Assigned task:
Once the line holding "as written: TiN +20 (new film)" is found in the listing below, write it out and each later line exactly, up to and including the one holding "with the fault: TiN +10.5 (new film)".

*** Source material

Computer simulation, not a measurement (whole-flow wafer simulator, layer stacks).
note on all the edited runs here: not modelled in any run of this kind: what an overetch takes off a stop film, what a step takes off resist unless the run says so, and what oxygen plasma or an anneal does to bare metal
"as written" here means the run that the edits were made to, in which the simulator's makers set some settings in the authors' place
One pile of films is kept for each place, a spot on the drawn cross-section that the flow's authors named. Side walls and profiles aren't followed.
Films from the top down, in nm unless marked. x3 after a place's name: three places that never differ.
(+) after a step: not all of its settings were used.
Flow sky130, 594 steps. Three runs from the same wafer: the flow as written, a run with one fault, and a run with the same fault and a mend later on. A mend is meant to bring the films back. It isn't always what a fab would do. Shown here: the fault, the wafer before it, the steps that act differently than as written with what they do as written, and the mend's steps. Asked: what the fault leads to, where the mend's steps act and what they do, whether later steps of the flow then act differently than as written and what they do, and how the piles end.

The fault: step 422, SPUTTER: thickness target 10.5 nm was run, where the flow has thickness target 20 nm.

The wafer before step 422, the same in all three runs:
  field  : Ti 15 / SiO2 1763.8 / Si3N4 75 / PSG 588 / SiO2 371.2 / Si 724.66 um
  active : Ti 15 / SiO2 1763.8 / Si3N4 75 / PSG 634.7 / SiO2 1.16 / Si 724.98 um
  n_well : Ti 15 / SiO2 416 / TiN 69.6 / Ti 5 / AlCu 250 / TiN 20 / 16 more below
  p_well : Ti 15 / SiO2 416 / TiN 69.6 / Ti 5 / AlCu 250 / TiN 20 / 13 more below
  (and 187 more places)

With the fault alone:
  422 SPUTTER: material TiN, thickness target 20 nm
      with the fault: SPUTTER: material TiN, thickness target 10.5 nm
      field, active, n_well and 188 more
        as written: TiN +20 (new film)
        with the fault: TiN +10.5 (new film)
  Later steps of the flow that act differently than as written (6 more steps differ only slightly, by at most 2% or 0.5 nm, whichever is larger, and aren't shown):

******

Result:
        as written: TiN +20 (new film)
        with the fault: TiN +10.5 (new film)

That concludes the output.